## RAW DATA:
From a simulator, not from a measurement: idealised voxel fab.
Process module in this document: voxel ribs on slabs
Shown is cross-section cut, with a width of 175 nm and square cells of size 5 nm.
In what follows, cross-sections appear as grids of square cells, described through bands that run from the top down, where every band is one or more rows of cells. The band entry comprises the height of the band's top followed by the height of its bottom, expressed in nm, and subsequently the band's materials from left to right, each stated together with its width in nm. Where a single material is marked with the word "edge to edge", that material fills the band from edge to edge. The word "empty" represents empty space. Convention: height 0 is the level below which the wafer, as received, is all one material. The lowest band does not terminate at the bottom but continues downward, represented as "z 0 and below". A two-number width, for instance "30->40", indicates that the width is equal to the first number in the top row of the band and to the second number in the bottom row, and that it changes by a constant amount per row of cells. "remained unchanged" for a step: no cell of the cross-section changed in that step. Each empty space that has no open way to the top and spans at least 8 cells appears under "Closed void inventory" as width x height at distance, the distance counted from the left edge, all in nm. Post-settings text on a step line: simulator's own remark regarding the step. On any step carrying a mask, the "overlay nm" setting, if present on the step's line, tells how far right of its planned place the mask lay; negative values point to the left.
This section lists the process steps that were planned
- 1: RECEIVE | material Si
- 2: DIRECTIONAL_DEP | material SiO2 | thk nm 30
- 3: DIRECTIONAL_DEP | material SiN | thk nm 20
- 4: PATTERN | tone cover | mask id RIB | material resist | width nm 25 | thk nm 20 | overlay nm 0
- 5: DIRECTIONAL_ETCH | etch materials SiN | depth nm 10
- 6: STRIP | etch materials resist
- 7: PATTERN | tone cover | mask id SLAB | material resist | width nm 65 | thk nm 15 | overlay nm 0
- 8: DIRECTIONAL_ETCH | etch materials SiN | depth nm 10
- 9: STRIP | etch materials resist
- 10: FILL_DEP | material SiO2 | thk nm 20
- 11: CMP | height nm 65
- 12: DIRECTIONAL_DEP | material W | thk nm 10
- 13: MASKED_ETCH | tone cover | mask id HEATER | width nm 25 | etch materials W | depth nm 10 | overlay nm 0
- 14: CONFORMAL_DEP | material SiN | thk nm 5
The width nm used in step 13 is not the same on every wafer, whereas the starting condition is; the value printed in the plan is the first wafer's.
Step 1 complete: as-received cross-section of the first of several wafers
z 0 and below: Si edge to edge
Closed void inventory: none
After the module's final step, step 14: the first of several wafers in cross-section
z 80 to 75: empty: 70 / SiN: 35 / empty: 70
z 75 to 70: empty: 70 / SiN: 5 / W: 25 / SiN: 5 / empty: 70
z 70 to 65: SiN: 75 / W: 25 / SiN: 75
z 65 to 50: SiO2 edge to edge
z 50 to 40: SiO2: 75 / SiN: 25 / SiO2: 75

## BRIEF:
Set down each line exactly as it appears, starting at the top of the data and ending at the line containing "Shown is cross-section", and include no other lines.

## ANSWER BOX:
From a simulator, not from a measurement: idealised voxel fab.
Process module in this document: voxel ribs on slabs
Shown is cross-section cut, with a width of 175 nm and square cells of size 5 nm.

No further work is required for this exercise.